* [Assignment]:
Only one portion of the data is to be written out: from the line bearing "Because killed dies" through the line bearing "The step: measures by four-point-probe.". Write it exactly as it appears.

* [Records shown]:
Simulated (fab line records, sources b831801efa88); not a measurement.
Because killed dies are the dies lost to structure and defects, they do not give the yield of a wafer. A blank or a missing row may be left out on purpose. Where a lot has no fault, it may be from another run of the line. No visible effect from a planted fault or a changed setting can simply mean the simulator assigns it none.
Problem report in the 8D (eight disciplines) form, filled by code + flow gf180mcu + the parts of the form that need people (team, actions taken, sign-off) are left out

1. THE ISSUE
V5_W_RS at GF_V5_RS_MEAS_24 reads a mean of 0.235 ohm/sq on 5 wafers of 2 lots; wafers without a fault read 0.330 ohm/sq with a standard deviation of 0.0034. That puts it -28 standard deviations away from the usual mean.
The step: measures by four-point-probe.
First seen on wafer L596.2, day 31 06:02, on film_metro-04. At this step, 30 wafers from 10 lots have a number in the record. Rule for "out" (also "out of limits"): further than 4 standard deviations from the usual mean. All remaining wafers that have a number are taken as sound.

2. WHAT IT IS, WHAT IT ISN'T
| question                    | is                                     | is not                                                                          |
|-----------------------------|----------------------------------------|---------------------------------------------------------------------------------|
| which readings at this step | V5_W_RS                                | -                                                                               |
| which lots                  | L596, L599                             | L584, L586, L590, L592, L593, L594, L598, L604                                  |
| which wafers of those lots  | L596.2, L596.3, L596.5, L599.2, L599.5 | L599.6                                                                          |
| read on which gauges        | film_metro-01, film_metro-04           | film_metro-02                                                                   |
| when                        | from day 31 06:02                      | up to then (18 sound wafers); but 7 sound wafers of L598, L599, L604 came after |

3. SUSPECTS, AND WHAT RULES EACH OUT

* [Task solution]:
Because killed dies are the dies lost to structure and defects, they do not give the yield of a wafer. A blank or a missing row may be left out on purpose. Where a lot has no fault, it may be from another run of the line. No visible effect from a planted fault or a changed setting can simply mean the simulator assigns it none.
Problem report in the 8D (eight disciplines) form, filled by code + flow gf180mcu + the parts of the form that need people (team, actions taken, sign-off) are left out

1. THE ISSUE
V5_W_RS at GF_V5_RS_MEAS_24 reads a mean of 0.235 ohm/sq on 5 wafers of 2 lots; wafers without a fault read 0.330 ohm/sq with a standard deviation of 0.0034. That puts it -28 standard deviations away from the usual mean.
The step: measures by four-point-probe.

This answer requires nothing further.